»»

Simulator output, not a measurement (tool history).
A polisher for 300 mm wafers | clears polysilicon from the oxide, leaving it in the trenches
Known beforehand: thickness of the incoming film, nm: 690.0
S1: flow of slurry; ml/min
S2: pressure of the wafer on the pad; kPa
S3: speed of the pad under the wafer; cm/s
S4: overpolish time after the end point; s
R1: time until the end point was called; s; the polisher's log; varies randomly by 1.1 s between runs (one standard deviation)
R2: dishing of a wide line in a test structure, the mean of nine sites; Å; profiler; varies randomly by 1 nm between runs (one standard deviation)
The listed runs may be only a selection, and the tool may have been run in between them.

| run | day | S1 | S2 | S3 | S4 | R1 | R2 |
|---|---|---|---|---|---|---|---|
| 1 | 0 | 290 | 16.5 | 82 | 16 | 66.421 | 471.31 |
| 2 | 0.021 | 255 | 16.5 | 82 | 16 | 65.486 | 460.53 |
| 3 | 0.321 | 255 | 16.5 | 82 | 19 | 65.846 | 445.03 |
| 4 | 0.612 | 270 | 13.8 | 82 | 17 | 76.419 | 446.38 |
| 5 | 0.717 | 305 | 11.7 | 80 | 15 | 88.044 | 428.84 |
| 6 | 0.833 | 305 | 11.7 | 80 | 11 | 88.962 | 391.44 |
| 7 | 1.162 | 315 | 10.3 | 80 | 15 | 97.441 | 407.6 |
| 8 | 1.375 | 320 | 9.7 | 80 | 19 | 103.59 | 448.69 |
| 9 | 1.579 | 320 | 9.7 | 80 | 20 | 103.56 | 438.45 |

««

*Assigned task*: In your response, give all the records again with nothing altered.

*Answer box*:
Simulator output, not a measurement (tool history).
A polisher for 300 mm wafers | clears polysilicon from the oxide, leaving it in the trenches
Known beforehand: thickness of the incoming film, nm: 690.0
S1: flow of slurry; ml/min
S2: pressure of the wafer on the pad; kPa
S3: speed of the pad under the wafer; cm/s
S4: overpolish time after the end point; s
R1: time until the end point was called; s; the polisher's log; varies randomly by 1.1 s between runs (one standard deviation)
R2: dishing of a wide line in a test structure, the mean of nine sites; Å; profiler; varies randomly by 1 nm between runs (one standard deviation)
The listed runs may be only a selection, and the tool may have been run in between them.

| run | day | S1 | S2 | S3 | S4 | R1 | R2 |
|---|---|---|---|---|---|---|---|
| 1 | 0 | 290 | 16.5 | 82 | 16 | 66.421 | 471.31 |
| 2 | 0.021 | 255 | 16.5 | 82 | 16 | 65.486 | 460.53 |
| 3 | 0.321 | 255 | 16.5 | 82 | 19 | 65.846 | 445.03 |
| 4 | 0.612 | 270 | 13.8 | 82 | 17 | 76.419 | 446.38 |
| 5 | 0.717 | 305 | 11.7 | 80 | 15 | 88.044 | 428.84 |
| 6 | 0.833 | 305 | 11.7 | 80 | 11 | 88.962 | 391.44 |
| 7 | 1.162 | 315 | 10.3 | 80 | 15 | 97.441 | 407.6 |
| 8 | 1.375 | 320 | 9.7 | 80 | 19 | 103.59 | 448.69 |
| 9 | 1.579 | 320 | 9.7 | 80 | 20 | 103.56 | 438.45 |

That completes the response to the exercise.